Up to and including the line containing "lots at some", set down each line of the entries below exactly, starting from the first, and leave out the rest.

###
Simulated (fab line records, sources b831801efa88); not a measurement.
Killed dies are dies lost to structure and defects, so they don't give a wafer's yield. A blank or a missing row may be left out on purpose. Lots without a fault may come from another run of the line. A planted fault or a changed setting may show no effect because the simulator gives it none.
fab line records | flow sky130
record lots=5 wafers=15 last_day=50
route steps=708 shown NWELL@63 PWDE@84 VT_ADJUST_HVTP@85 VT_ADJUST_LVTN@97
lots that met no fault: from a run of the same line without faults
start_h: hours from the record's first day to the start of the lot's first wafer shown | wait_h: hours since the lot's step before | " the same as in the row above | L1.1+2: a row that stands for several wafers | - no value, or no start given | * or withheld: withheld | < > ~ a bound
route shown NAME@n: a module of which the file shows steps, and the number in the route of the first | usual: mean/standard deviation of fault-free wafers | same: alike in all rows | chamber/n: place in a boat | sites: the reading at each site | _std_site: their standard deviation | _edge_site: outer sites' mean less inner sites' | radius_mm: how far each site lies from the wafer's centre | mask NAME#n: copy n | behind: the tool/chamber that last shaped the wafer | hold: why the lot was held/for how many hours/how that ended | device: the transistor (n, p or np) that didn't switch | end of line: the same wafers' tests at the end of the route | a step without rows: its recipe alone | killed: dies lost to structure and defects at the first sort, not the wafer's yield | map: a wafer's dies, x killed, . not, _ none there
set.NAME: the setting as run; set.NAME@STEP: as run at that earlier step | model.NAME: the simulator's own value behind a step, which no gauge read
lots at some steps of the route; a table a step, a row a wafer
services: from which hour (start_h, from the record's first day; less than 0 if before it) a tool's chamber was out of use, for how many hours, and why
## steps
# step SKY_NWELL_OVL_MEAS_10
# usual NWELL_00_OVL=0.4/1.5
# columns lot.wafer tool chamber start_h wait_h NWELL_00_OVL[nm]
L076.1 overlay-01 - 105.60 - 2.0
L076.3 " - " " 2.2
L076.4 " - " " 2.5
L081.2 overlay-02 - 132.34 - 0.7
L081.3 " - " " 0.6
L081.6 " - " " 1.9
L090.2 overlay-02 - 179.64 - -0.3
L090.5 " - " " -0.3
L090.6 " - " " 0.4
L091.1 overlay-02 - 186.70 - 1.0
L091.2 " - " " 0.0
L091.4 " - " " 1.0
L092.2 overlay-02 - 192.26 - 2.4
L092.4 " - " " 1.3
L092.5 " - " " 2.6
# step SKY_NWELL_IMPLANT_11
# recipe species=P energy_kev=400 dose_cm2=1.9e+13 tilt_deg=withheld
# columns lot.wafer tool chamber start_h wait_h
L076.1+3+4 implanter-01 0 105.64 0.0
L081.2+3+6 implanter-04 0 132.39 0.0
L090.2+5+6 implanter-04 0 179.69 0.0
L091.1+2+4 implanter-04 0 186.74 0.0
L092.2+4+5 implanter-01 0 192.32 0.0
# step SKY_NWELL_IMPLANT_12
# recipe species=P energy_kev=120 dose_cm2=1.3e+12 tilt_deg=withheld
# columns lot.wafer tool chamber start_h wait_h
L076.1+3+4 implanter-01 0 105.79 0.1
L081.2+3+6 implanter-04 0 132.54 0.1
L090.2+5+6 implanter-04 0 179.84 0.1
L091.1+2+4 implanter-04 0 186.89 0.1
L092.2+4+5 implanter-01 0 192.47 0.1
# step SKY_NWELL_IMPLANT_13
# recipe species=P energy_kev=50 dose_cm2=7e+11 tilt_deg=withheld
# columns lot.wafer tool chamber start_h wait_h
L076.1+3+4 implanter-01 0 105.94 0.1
###

| RESPONSE BOX |
Simulated (fab line records, sources b831801efa88); not a measurement.
Killed dies are dies lost to structure and defects, so they don't give a wafer's yield. A blank or a missing row may be left out on purpose. Lots without a fault may come from another run of the line. A planted fault or a changed setting may show no effect because the simulator gives it none.
fab line records | flow sky130
record lots=5 wafers=15 last_day=50
route steps=708 shown NWELL@63 PWDE@84 VT_ADJUST_HVTP@85 VT_ADJUST_LVTN@97
lots that met no fault: from a run of the same line without faults
start_h: hours from the record's first day to the start of the lot's first wafer shown | wait_h: hours since the lot's step before | " the same as in the row above | L1.1+2: a row that stands for several wafers | - no value, or no start given | * or withheld: withheld | < > ~ a bound
route shown NAME@n: a module of which the file shows steps, and the number in the route of the first | usual: mean/standard deviation of fault-free wafers | same: alike in all rows | chamber/n: place in a boat | sites: the reading at each site | _std_site: their standard deviation | _edge_site: outer sites' mean less inner sites' | radius_mm: how far each site lies from the wafer's centre | mask NAME#n: copy n | behind: the tool/chamber that last shaped the wafer | hold: why the lot was held/for how many hours/how that ended | device: the transistor (n, p or np) that didn't switch | end of line: the same wafers' tests at the end of the route | a step without rows: its recipe alone | killed: dies lost to structure and defects at the first sort, not the wafer's yield | map: a wafer's dies, x killed, . not, _ none there
set.NAME: the setting as run; set.NAME@STEP: as run at that earlier step | model.NAME: the simulator's own value behind a step, which no gauge read
lots at some steps of the route; a table a step, a row a wafer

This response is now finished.